● **EXERCISE DATA**
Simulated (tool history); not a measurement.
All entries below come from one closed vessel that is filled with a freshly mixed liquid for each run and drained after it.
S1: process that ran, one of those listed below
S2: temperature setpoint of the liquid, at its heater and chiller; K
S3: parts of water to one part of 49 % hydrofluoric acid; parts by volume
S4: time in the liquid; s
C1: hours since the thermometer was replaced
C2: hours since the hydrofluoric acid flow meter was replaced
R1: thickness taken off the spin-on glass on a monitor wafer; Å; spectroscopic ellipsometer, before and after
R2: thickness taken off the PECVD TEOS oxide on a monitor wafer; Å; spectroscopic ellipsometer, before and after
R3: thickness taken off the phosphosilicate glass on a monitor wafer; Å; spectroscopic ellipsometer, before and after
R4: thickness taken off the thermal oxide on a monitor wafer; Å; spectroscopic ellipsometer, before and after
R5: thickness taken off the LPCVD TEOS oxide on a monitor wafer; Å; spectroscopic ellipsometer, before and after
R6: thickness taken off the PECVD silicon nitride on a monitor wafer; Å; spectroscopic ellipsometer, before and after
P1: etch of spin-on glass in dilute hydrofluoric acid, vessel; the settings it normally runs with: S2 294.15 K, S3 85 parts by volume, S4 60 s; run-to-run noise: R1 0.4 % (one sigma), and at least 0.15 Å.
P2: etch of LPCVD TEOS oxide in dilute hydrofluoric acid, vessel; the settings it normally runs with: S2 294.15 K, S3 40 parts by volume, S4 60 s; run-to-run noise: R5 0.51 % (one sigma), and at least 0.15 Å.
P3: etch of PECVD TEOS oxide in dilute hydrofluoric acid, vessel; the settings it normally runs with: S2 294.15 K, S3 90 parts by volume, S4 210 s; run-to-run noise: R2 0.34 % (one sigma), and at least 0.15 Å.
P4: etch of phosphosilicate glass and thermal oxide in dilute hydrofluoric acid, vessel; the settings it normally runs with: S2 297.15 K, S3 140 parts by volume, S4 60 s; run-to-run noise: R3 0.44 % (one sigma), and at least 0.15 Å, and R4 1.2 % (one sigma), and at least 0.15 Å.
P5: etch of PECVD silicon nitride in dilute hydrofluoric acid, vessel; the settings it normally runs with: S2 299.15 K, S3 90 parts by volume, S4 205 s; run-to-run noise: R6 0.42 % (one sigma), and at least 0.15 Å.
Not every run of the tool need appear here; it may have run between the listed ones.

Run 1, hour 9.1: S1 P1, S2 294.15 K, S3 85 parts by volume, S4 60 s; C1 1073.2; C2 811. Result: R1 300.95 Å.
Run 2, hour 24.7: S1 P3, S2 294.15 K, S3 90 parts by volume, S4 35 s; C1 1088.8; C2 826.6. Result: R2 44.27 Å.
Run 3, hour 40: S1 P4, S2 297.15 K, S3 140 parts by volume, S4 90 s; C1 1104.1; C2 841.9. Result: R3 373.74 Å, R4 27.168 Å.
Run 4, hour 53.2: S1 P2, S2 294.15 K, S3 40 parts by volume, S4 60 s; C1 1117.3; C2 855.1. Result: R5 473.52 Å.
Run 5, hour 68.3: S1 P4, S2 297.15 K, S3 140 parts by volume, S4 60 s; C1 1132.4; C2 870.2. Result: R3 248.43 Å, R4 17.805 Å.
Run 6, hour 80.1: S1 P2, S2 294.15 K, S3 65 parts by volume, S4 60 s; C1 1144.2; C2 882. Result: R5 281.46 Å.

● **TASK ITEM**
Your job is to print exactly the lines that run from the top of the entries through the line with "C2: hours since", and no others.

● **RESPONSE AREA**
Simulated (tool history); not a measurement.
All entries below come from one closed vessel that is filled with a freshly mixed liquid for each run and drained after it.
S1: process that ran, one of those listed below
S2: temperature setpoint of the liquid, at its heater and chiller; K
S3: parts of water to one part of 49 % hydrofluoric acid; parts by volume
S4: time in the liquid; s
C1: hours since the thermometer was replaced
C2: hours since the hydrofluoric acid flow meter was replaced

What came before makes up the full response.